Action item - Return, exactly as written, every line from the first line of the data below through the line that contains "The wafer is".

** Material provided follows **
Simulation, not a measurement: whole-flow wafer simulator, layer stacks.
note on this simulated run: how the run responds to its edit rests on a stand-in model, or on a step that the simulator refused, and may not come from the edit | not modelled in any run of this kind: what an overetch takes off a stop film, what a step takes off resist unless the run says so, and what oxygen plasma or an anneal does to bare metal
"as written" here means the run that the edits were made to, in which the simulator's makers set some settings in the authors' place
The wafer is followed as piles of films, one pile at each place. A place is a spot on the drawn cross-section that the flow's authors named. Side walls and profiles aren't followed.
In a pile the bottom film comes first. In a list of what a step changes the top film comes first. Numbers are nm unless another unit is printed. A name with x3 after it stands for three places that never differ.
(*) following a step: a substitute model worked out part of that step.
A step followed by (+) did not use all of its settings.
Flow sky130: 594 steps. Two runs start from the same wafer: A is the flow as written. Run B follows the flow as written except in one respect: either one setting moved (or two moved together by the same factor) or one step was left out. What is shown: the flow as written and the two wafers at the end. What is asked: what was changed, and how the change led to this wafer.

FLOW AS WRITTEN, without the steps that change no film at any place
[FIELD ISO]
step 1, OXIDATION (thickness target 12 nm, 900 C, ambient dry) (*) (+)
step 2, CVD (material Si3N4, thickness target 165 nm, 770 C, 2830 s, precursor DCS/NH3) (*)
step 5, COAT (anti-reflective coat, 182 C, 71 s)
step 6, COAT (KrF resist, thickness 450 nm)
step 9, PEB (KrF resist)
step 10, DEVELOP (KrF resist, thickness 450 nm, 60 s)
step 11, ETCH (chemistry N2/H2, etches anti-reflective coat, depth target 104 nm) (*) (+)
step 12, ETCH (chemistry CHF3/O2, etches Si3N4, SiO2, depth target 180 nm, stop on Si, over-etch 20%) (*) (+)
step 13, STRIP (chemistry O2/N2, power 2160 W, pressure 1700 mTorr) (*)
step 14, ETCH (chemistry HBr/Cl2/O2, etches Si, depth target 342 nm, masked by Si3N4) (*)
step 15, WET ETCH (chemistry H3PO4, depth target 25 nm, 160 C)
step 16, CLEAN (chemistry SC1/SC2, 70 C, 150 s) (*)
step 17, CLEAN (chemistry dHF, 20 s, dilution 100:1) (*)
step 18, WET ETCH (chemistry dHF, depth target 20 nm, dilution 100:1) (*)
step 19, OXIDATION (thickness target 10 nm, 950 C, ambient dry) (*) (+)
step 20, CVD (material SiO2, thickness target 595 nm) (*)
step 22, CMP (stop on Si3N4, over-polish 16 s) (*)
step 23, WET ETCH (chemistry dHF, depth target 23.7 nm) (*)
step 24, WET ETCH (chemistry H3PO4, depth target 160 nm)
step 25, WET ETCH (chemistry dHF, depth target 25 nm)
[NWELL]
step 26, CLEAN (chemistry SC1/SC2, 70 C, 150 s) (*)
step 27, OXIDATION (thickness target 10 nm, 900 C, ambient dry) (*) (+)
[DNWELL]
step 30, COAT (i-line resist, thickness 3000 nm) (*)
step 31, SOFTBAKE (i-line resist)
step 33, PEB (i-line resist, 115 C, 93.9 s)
** End of Material provided **

Exercise result -
Simulation, not a measurement: whole-flow wafer simulator, layer stacks.
note on this simulated run: how the run responds to its edit rests on a stand-in model, or on a step that the simulator refused, and may not come from the edit | not modelled in any run of this kind: what an overetch takes off a stop film, what a step takes off resist unless the run says so, and what oxygen plasma or an anneal does to bare metal
"as written" here means the run that the edits were made to, in which the simulator's makers set some settings in the authors' place
The wafer is followed as piles of films, one pile at each place. A place is a spot on the drawn cross-section that the flow's authors named. Side walls and profiles aren't followed.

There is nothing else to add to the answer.